* [Activity]: Return the full set of entries exactly. Omit none.

[[ Information supplied open ]]
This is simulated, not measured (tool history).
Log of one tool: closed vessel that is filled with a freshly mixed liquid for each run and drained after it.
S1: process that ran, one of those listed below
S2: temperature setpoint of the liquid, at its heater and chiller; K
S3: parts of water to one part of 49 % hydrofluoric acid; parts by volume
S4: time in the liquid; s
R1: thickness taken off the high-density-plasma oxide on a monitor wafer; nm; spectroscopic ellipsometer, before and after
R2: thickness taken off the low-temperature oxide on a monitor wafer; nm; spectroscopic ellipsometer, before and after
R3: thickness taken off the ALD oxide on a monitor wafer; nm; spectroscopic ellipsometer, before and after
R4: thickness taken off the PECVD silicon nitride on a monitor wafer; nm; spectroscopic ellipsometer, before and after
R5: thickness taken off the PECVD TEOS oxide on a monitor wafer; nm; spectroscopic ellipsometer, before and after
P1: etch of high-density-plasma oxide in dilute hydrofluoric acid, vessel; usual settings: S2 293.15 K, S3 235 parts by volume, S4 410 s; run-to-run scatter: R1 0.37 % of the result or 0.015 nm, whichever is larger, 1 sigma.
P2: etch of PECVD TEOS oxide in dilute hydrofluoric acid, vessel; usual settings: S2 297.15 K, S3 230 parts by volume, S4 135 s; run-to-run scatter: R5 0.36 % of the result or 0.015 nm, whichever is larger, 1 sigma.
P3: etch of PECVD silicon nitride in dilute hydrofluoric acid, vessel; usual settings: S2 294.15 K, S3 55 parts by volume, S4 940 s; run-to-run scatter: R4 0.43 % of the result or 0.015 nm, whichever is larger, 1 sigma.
[[ Information supplied closed ]]

* [Exercise output]:
This is simulated, not measured (tool history).
Log of one tool: closed vessel that is filled with a freshly mixed liquid for each run and drained after it.
S1: process that ran, one of those listed below
S2: temperature setpoint of the liquid, at its heater and chiller; K
S3: parts of water to one part of 49 % hydrofluoric acid; parts by volume
S4: time in the liquid; s
R1: thickness taken off the high-density-plasma oxide on a monitor wafer; nm; spectroscopic ellipsometer, before and after
R2: thickness taken off the low-temperature oxide on a monitor wafer; nm; spectroscopic ellipsometer, before and after
R3: thickness taken off the ALD oxide on a monitor wafer; nm; spectroscopic ellipsometer, before and after
R4: thickness taken off the PECVD silicon nitride on a monitor wafer; nm; spectroscopic ellipsometer, before and after
R5: thickness taken off the PECVD TEOS oxide on a monitor wafer; nm; spectroscopic ellipsometer, before and after
P1: etch of high-density-plasma oxide in dilute hydrofluoric acid, vessel; usual settings: S2 293.15 K, S3 235 parts by volume, S4 410 s; run-to-run scatter: R1 0.37 % of the result or 0.015 nm, whichever is larger, 1 sigma.
P2: etch of PECVD TEOS oxide in dilute hydrofluoric acid, vessel; usual settings: S2 297.15 K, S3 230 parts by volume, S4 135 s; run-to-run scatter: R5 0.36 % of the result or 0.015 nm, whichever is larger, 1 sigma.
P3: etch of PECVD silicon nitride in dilute hydrofluoric acid, vessel; usual settings: S2 294.15 K, S3 55 parts by volume, S4 940 s; run-to-run scatter: R4 0.43 % of the result or 0.015 nm, whichever is larger, 1 sigma.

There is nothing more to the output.